| Work task |
Print each line of the material again, keeping everything exact.

++++ Extracted entries
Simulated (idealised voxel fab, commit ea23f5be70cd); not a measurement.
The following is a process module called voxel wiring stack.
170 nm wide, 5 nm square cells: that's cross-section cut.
++++++++

| Response |
Simulated (idealised voxel fab, commit ea23f5be70cd); not a measurement.
The following is a process module called voxel wiring stack.
170 nm wide, 5 nm square cells: that's cross-section cut.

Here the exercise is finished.